══════════════════════════════

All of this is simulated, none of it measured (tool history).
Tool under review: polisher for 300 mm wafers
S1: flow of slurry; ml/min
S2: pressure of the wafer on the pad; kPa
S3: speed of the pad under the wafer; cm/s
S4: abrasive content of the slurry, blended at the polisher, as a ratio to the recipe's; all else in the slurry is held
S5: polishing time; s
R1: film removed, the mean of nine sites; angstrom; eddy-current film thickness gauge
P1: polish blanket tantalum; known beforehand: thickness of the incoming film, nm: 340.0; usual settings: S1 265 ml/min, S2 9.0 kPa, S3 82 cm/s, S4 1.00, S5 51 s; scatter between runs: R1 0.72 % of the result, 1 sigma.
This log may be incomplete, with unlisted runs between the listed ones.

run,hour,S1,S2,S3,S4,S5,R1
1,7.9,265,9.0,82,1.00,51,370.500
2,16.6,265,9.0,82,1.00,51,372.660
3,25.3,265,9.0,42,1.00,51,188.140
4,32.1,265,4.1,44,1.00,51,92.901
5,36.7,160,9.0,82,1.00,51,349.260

══════════════════════════════

Assigned task ▸
Set down the full listing a second time, exactly as given.

Written reply ▸
All of this is simulated, none of it measured (tool history).
Tool under review: polisher for 300 mm wafers
S1: flow of slurry; ml/min
S2: pressure of the wafer on the pad; kPa
S3: speed of the pad under the wafer; cm/s
S4: abrasive content of the slurry, blended at the polisher, as a ratio to the recipe's; all else in the slurry is held
S5: polishing time; s
R1: film removed, the mean of nine sites; angstrom; eddy-current film thickness gauge
P1: polish blanket tantalum; known beforehand: thickness of the incoming film, nm: 340.0; usual settings: S1 265 ml/min, S2 9.0 kPa, S3 82 cm/s, S4 1.00, S5 51 s; scatter between runs: R1 0.72 % of the result, 1 sigma.
This log may be incomplete, with unlisted runs between the listed ones.

run,hour,S1,S2,S3,S4,S5,R1
1,7.9,265,9.0,82,1.00,51,370.500
2,16.6,265,9.0,82,1.00,51,372.660
3,25.3,265,9.0,42,1.00,51,188.140
4,32.1,265,4.1,44,1.00,51,92.901
5,36.7,160,9.0,82,1.00,51,349.260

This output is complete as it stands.